- ASSIGNMENT -
Copy the records below verbatim, from the first line through the line containing "R1: thickness taken", inclusive, and output nothing else.

- EXTRACTED DATA -
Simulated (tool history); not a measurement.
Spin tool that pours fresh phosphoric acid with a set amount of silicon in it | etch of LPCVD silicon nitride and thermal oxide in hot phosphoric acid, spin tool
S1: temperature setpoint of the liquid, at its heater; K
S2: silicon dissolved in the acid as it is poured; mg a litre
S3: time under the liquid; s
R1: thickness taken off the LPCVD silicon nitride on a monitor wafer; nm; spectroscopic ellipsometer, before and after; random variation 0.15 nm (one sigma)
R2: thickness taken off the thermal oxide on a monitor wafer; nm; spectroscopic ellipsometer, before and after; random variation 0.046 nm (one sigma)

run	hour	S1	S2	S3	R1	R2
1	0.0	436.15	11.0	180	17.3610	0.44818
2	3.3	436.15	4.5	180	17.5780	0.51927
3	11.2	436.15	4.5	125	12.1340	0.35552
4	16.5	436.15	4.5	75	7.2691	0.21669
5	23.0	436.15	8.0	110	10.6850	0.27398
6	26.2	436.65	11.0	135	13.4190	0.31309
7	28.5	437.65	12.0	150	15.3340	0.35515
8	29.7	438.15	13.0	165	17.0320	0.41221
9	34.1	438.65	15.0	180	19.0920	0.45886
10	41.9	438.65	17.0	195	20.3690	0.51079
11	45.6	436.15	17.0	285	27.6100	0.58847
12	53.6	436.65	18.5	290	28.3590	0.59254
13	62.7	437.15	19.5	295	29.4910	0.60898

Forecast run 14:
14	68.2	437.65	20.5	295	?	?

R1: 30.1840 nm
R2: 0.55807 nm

- TASK ANSWER -
Simulated (tool history); not a measurement.
Spin tool that pours fresh phosphoric acid with a set amount of silicon in it | etch of LPCVD silicon nitride and thermal oxide in hot phosphoric acid, spin tool
S1: temperature setpoint of the liquid, at its heater; K
S2: silicon dissolved in the acid as it is poured; mg a litre
S3: time under the liquid; s
R1: thickness taken off the LPCVD silicon nitride on a monitor wafer; nm; spectroscopic ellipsometer, before and after; random variation 0.15 nm (one sigma)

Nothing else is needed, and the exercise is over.